### DATASET ENTRIES
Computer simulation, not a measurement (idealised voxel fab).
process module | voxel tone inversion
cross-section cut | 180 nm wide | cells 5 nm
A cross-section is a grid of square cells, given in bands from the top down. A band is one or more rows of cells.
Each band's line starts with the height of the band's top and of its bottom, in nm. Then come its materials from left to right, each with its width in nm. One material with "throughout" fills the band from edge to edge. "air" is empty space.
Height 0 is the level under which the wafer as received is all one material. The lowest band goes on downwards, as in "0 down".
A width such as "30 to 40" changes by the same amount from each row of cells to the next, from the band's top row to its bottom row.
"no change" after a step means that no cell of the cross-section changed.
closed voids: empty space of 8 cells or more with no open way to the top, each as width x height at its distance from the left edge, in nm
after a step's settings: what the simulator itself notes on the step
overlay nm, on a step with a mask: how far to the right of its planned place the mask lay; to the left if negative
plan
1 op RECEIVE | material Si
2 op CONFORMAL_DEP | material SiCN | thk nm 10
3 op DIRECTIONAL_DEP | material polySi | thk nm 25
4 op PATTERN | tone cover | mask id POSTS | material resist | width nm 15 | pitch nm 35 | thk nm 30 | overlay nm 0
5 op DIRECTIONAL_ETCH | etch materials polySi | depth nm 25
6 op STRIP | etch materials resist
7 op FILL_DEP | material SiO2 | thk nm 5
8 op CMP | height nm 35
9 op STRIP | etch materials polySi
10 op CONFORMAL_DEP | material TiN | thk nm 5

### REQUIRED ACTION
Transcribe the records from their first line. Stop after the line with "3 op DIRECTIONAL_DEP", including it.

### YOUR SOLUTION
Computer simulation, not a measurement (idealised voxel fab).
process module | voxel tone inversion
cross-section cut | 180 nm wide | cells 5 nm
A cross-section is a grid of square cells, given in bands from the top down. A band is one or more rows of cells.
Each band's line starts with the height of the band's top and of its bottom, in nm. Then come its materials from left to right, each with its width in nm. One material with "throughout" fills the band from edge to edge. "air" is empty space.
Height 0 is the level under which the wafer as received is all one material. The lowest band goes on downwards, as in "0 down".
A width such as "30 to 40" changes by the same amount from each row of cells to the next, from the band's top row to its bottom row.
"no change" after a step means that no cell of the cross-section changed.
closed voids: empty space of 8 cells or more with no open way to the top, each as width x height at its distance from the left edge, in nm
after a step's settings: what the simulator itself notes on the step
overlay nm, on a step with a mask: how far to the right of its planned place the mask lay; to the left if negative
plan
1 op RECEIVE | material Si
2 op CONFORMAL_DEP | material SiCN | thk nm 10
3 op DIRECTIONAL_DEP | material polySi | thk nm 25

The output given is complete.